Extracted records:
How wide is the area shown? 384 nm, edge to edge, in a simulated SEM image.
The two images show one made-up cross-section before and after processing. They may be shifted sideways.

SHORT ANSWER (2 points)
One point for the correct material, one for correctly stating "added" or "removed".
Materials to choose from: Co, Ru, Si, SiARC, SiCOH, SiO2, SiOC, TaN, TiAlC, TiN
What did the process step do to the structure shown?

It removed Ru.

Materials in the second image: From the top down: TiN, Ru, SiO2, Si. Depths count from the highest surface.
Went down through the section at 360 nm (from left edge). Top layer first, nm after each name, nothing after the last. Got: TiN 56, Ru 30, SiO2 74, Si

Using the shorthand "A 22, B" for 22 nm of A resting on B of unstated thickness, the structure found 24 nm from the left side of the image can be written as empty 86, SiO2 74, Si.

Work item: Which lines run from the first of the listing to the line containing "Went down through"? Reproduce those exactly, both ends included.

Result:
How wide is the area shown? 384 nm, edge to edge, in a simulated SEM image.
The two images show one made-up cross-section before and after processing. They may be shifted sideways.

SHORT ANSWER (2 points)
One point for the correct material, one for correctly stating "added" or "removed".
Materials to choose from: Co, Ru, Si, SiARC, SiCOH, SiO2, SiOC, TaN, TiAlC, TiN
What did the process step do to the structure shown?

It removed Ru.

Materials in the second image: From the top down: TiN, Ru, SiO2, Si. Depths count from the highest surface.
Went down through the section at 360 nm (from left edge). Top layer first, nm after each name, nothing after the last. Got: TiN 56, Ru 30, SiO2 74, Si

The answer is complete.